> **Activity**
Everything from the first line below through the line with "--- cells, top" is to be transcribed exactly, and nothing past it.

-- Supplied data follows --

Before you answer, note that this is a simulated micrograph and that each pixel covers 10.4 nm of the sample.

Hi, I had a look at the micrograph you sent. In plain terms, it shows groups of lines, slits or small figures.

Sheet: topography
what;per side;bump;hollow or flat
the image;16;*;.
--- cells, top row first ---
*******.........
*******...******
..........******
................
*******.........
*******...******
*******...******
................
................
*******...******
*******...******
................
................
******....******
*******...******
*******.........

-- Supplied data concluded --

> **Task response**
Before you answer, note that this is a simulated micrograph and that each pixel covers 10.4 nm of the sample.

Hi, I had a look at the micrograph you sent. In plain terms, it shows groups of lines, slits or small figures.

Sheet: topography
what;per side;bump;hollow or flat
the image;16;*;.
--- cells, top row first ---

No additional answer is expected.